*** DATA UNDER STUDY Section Begins ***
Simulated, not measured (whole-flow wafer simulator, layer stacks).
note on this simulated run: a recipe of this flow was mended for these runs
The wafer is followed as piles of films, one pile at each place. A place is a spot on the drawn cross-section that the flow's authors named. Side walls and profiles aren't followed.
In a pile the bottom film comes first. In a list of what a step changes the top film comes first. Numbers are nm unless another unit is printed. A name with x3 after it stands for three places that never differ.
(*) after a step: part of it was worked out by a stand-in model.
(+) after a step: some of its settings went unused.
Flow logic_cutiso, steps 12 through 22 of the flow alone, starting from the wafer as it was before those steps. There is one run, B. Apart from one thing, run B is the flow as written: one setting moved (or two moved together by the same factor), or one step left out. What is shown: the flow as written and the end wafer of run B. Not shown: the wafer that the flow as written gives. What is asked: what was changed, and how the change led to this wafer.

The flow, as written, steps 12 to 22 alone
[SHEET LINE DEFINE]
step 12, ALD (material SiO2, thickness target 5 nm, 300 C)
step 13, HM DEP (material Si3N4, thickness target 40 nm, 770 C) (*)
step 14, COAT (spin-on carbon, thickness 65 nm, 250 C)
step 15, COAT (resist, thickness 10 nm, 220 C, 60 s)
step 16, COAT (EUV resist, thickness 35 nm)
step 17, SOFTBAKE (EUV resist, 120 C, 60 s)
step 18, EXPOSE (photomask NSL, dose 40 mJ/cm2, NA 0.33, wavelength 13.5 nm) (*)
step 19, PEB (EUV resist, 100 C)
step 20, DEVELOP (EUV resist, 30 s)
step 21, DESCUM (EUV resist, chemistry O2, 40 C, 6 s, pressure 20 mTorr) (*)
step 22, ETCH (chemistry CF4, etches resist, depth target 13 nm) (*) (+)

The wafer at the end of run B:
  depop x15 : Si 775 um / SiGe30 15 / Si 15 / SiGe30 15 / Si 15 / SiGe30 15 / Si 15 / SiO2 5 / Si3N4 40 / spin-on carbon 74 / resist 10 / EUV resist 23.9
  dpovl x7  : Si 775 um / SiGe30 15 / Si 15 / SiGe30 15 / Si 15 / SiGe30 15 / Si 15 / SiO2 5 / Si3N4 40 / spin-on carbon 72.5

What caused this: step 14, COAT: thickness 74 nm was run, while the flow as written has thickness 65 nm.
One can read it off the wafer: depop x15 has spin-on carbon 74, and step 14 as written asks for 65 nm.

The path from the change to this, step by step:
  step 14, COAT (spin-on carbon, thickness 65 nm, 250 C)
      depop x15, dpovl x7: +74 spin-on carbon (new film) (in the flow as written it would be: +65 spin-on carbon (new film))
*** DATA UNDER STUDY Section Ends ***

WORK TASK
The stopping point is the line containing "step 12, ALD". Reproduce exactly every line of the material from the first through that one.

RESULT
Simulated, not measured (whole-flow wafer simulator, layer stacks).
note on this simulated run: a recipe of this flow was mended for these runs
The wafer is followed as piles of films, one pile at each place. A place is a spot on the drawn cross-section that the flow's authors named. Side walls and profiles aren't followed.
In a pile the bottom film comes first. In a list of what a step changes the top film comes first. Numbers are nm unless another unit is printed. A name with x3 after it stands for three places that never differ.
(*) after a step: part of it was worked out by a stand-in model.
(+) after a step: some of its settings went unused.
Flow logic_cutiso, steps 12 through 22 of the flow alone, starting from the wafer as it was before those steps. There is one run, B. Apart from one thing, run B is the flow as written: one setting moved (or two moved together by the same factor), or one step left out. What is shown: the flow as written and the end wafer of run B. Not shown: the wafer that the flow as written gives. What is asked: what was changed, and how the change led to this wafer.

The flow, as written, steps 12 to 22 alone
[SHEET LINE DEFINE]
step 12, ALD (material SiO2, thickness target 5 nm, 300 C)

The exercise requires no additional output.